__INFORMATION SHOWN__:
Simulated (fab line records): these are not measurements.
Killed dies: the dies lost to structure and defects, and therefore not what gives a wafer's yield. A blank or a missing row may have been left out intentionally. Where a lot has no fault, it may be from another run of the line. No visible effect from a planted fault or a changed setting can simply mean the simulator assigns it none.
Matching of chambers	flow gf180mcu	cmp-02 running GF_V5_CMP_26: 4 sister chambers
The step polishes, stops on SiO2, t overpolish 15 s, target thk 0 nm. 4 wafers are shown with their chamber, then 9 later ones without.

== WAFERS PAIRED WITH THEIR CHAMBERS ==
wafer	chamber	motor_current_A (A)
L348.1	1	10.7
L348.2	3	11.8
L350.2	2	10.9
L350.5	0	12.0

__BRIEF__: Write down all of the listing exactly.

__TASK SOLUTION__:
Simulated (fab line records): these are not measurements.
Killed dies: the dies lost to structure and defects, and therefore not what gives a wafer's yield. A blank or a missing row may have been left out intentionally. Where a lot has no fault, it may be from another run of the line. No visible effect from a planted fault or a changed setting can simply mean the simulator assigns it none.
Matching of chambers	flow gf180mcu	cmp-02 running GF_V5_CMP_26: 4 sister chambers
The step polishes, stops on SiO2, t overpolish 15 s, target thk 0 nm. 4 wafers are shown with their chamber, then 9 later ones without.

== WAFERS PAIRED WITH THEIR CHAMBERS ==
wafer	chamber	motor_current_A (A)
L348.1	1	10.7
L348.2	3	11.8
L350.2	2	10.9
L350.5	0	12.0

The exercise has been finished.